### REQUIREMENT
Reproduce each entry exactly as written.

'''

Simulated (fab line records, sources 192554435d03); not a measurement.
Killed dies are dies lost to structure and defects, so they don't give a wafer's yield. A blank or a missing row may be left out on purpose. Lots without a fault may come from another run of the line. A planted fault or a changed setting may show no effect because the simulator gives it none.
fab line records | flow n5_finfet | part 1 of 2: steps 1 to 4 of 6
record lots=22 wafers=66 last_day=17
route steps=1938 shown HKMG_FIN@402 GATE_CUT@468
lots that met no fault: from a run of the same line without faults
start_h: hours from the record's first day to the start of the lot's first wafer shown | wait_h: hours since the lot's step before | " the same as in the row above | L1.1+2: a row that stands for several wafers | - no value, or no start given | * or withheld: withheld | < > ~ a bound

'''

### RESULT
Simulated (fab line records, sources 192554435d03); not a measurement.
Killed dies are dies lost to structure and defects, so they don't give a wafer's yield. A blank or a missing row may be left out on purpose. Lots without a fault may come from another run of the line. A planted fault or a changed setting may show no effect because the simulator gives it none.
fab line records | flow n5_finfet | part 1 of 2: steps 1 to 4 of 6
record lots=22 wafers=66 last_day=17
route steps=1938 shown HKMG_FIN@402 GATE_CUT@468
lots that met no fault: from a run of the same line without faults
start_h: hours from the record's first day to the start of the lot's first wafer shown | wait_h: hours since the lot's step before | " the same as in the row above | L1.1+2: a row that stands for several wafers | - no value, or no start given | * or withheld: withheld | < > ~ a bound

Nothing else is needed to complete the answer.